▶ [Extracted records]
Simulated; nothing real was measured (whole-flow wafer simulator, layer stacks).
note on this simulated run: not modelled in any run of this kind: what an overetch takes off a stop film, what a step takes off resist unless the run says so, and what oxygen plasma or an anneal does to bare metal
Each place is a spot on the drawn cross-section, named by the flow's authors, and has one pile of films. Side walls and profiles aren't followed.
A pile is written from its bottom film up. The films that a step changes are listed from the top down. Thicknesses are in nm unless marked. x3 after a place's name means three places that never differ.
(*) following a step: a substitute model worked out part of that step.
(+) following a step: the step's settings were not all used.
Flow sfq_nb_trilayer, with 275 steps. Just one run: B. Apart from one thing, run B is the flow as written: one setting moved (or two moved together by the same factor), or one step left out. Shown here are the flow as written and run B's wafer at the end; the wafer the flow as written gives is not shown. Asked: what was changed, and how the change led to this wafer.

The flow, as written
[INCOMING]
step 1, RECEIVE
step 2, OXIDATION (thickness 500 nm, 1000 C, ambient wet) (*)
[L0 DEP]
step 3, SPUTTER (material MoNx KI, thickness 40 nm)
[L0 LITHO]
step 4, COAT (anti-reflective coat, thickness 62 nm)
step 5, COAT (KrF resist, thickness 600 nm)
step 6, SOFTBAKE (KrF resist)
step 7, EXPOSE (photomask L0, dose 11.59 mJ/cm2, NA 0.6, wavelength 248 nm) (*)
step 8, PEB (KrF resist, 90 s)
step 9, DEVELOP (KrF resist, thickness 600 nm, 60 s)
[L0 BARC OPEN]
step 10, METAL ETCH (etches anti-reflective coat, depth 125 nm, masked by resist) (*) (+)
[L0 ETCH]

▶ [Assigned task] Would you reproduce the whole listing exactly as it stands?

▶ [Task result]
Simulated; nothing real was measured (whole-flow wafer simulator, layer stacks).
note on this simulated run: not modelled in any run of this kind: what an overetch takes off a stop film, what a step takes off resist unless the run says so, and what oxygen plasma or an anneal does to bare metal
Each place is a spot on the drawn cross-section, named by the flow's authors, and has one pile of films. Side walls and profiles aren't followed.
A pile is written from its bottom film up. The films that a step changes are listed from the top down. Thicknesses are in nm unless marked. x3 after a place's name means three places that never differ.
(*) following a step: a substitute model worked out part of that step.
(+) following a step: the step's settings were not all used.
Flow sfq_nb_trilayer, with 275 steps. Just one run: B. Apart from one thing, run B is the flow as written: one setting moved (or two moved together by the same factor), or one step left out. Shown here are the flow as written and run B's wafer at the end; the wafer the flow as written gives is not shown. Asked: what was changed, and how the change led to this wafer.

The flow, as written
[INCOMING]
step 1, RECEIVE
step 2, OXIDATION (thickness 500 nm, 1000 C, ambient wet) (*)
[L0 DEP]
step 3, SPUTTER (material MoNx KI, thickness 40 nm)
[L0 LITHO]
step 4, COAT (anti-reflective coat, thickness 62 nm)
step 5, COAT (KrF resist, thickness 600 nm)
step 6, SOFTBAKE (KrF resist)
step 7, EXPOSE (photomask L0, dose 11.59 mJ/cm2, NA 0.6, wavelength 248 nm) (*)
step 8, PEB (KrF resist, 90 s)
step 9, DEVELOP (KrF resist, thickness 600 nm, 60 s)
[L0 BARC OPEN]
step 10, METAL ETCH (etches anti-reflective coat, depth 125 nm, masked by resist) (*) (+)
[L0 ETCH]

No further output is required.